Write out, word for word, every line in the data below from the one containing "A pile is written" to the one containing "A step followed", both of them included.

DATA LISTING below:

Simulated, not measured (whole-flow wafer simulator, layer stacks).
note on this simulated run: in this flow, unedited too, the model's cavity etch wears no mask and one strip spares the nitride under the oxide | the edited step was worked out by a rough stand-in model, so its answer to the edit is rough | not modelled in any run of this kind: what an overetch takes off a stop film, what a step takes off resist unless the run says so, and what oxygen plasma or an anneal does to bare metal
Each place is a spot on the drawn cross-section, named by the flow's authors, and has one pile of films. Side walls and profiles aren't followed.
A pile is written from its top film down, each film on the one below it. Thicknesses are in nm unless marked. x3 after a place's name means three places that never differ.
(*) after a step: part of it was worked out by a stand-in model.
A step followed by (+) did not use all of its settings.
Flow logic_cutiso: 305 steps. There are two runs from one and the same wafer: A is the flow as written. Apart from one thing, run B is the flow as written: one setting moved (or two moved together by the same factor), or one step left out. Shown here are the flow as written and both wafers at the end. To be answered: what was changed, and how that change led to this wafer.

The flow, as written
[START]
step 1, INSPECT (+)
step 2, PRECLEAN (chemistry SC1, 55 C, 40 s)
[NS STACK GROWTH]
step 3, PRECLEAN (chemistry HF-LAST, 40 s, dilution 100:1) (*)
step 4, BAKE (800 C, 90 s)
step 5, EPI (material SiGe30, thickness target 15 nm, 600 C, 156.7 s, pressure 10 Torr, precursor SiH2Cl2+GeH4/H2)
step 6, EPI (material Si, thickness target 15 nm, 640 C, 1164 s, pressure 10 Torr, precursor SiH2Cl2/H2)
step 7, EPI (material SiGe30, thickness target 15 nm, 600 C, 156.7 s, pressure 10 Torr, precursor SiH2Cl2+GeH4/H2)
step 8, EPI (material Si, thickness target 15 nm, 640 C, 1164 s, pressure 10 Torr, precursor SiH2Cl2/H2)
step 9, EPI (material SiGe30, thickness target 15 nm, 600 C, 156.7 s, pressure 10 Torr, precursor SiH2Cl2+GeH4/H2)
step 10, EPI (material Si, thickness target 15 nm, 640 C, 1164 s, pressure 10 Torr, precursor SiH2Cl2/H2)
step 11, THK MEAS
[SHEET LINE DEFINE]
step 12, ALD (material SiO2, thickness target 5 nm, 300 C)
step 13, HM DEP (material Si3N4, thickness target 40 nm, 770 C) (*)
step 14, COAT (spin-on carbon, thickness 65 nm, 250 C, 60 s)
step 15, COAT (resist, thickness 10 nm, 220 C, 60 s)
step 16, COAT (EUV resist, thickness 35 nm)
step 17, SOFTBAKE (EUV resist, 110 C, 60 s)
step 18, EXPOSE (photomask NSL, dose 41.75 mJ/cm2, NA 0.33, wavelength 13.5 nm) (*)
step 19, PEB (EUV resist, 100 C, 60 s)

End of DATA LISTING.

#### TASK ANSWER:
A pile is written from its top film down, each film on the one below it. Thicknesses are in nm unless marked. x3 after a place's name means three places that never differ.
(*) after a step: part of it was worked out by a stand-in model.
A step followed by (+) did not use all of its settings.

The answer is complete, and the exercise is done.